■ **WORK TASK**
Would you repeat all of the records underneath, exactly as written?

■ **DATA SHOWN**
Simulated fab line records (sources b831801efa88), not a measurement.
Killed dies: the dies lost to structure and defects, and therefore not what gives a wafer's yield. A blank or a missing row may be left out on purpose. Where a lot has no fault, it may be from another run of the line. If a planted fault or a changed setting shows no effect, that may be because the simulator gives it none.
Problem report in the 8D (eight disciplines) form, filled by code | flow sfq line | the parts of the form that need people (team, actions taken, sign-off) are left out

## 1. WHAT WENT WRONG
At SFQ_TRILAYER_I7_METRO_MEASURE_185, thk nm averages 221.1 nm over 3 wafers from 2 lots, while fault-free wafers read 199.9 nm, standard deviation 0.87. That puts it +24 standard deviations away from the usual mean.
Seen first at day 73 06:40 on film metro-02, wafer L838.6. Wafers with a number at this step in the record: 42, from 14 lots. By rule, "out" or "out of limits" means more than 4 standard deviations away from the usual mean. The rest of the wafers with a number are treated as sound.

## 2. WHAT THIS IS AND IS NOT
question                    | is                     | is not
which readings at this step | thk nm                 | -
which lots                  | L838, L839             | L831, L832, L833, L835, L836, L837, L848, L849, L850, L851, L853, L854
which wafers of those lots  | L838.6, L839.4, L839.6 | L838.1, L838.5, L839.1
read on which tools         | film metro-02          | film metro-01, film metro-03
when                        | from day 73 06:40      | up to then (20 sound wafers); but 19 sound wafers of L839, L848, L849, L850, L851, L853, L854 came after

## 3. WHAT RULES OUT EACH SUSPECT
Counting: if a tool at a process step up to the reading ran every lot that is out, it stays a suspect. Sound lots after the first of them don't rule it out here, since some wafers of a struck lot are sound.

■ **RESULT**
Simulated fab line records (sources b831801efa88), not a measurement.
Killed dies: the dies lost to structure and defects, and therefore not what gives a wafer's yield. A blank or a missing row may be left out on purpose. Where a lot has no fault, it may be from another run of the line. If a planted fault or a changed setting shows no effect, that may be because the simulator gives it none.
Problem report in the 8D (eight disciplines) form, filled by code | flow sfq line | the parts of the form that need people (team, actions taken, sign-off) are left out

## 1. WHAT WENT WRONG
At SFQ_TRILAYER_I7_METRO_MEASURE_185, thk nm averages 221.1 nm over 3 wafers from 2 lots, while fault-free wafers read 199.9 nm, standard deviation 0.87. That puts it +24 standard deviations away from the usual mean.
Seen first at day 73 06:40 on film metro-02, wafer L838.6. Wafers with a number at this step in the record: 42, from 14 lots. By rule, "out" or "out of limits" means more than 4 standard deviations away from the usual mean. The rest of the wafers with a number are treated as sound.

## 2. WHAT THIS IS AND IS NOT
question                    | is                     | is not
which readings at this step | thk nm                 | -
which lots                  | L838, L839             | L831, L832, L833, L835, L836, L837, L848, L849, L850, L851, L853, L854
which wafers of those lots  | L838.6, L839.4, L839.6 | L838.1, L838.5, L839.1
read on which tools         | film metro-02          | film metro-01, film metro-03
when                        | from day 73 06:40      | up to then (20 sound wafers); but 19 sound wafers of L839, L848, L849, L850, L851, L853, L854 came after

## 3. WHAT RULES OUT EACH SUSPECT
Counting: if a tool at a process step up to the reading ran every lot that is out, it stays a suspect. Sound lots after the first of them don't rule it out here, since some wafers of a struck lot are sound.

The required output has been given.